DATA SUPPLIED:
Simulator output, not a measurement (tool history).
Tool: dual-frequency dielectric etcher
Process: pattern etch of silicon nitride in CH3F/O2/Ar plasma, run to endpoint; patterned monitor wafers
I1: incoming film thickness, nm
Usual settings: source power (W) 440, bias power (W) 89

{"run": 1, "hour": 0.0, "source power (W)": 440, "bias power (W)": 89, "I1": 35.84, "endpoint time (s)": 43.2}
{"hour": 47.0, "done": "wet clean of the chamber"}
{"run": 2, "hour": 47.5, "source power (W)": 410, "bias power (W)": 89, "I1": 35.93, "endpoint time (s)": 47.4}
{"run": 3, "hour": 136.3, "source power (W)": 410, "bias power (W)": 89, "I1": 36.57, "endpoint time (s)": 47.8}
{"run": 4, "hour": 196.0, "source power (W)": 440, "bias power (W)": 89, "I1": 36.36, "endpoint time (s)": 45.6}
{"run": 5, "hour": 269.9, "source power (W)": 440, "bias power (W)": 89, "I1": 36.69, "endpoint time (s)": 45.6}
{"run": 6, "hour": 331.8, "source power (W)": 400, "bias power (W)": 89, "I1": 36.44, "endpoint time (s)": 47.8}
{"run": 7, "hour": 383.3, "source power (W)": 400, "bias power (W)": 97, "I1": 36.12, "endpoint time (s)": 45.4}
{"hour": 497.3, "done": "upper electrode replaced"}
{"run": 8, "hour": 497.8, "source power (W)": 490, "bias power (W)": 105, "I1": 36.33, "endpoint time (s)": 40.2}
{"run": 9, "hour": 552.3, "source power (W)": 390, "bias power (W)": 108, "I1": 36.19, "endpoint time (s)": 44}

EXERCISE: Repeat the material above in full. Change no word.

WRITTEN SOLUTION:
Simulator output, not a measurement (tool history).
Tool: dual-frequency dielectric etcher
Process: pattern etch of silicon nitride in CH3F/O2/Ar plasma, run to endpoint; patterned monitor wafers
I1: incoming film thickness, nm
Usual settings: source power (W) 440, bias power (W) 89

{"run": 1, "hour": 0.0, "source power (W)": 440, "bias power (W)": 89, "I1": 35.84, "endpoint time (s)": 43.2}
{"hour": 47.0, "done": "wet clean of the chamber"}
{"run": 2, "hour": 47.5, "source power (W)": 410, "bias power (W)": 89, "I1": 35.93, "endpoint time (s)": 47.4}
{"run": 3, "hour": 136.3, "source power (W)": 410, "bias power (W)": 89, "I1": 36.57, "endpoint time (s)": 47.8}
{"run": 4, "hour": 196.0, "source power (W)": 440, "bias power (W)": 89, "I1": 36.36, "endpoint time (s)": 45.6}
{"run": 5, "hour": 269.9, "source power (W)": 440, "bias power (W)": 89, "I1": 36.69, "endpoint time (s)": 45.6}
{"run": 6, "hour": 331.8, "source power (W)": 400, "bias power (W)": 89, "I1": 36.44, "endpoint time (s)": 47.8}
{"run": 7, "hour": 383.3, "source power (W)": 400, "bias power (W)": 97, "I1": 36.12, "endpoint time (s)": 45.4}
{"hour": 497.3, "done": "upper electrode replaced"}
{"run": 8, "hour": 497.8, "source power (W)": 490, "bias power (W)": 105, "I1": 36.33, "endpoint time (s)": 40.2}
{"run": 9, "hour": 552.3, "source power (W)": 390, "bias power (W)": 108, "I1": 36.19, "endpoint time (s)": 44}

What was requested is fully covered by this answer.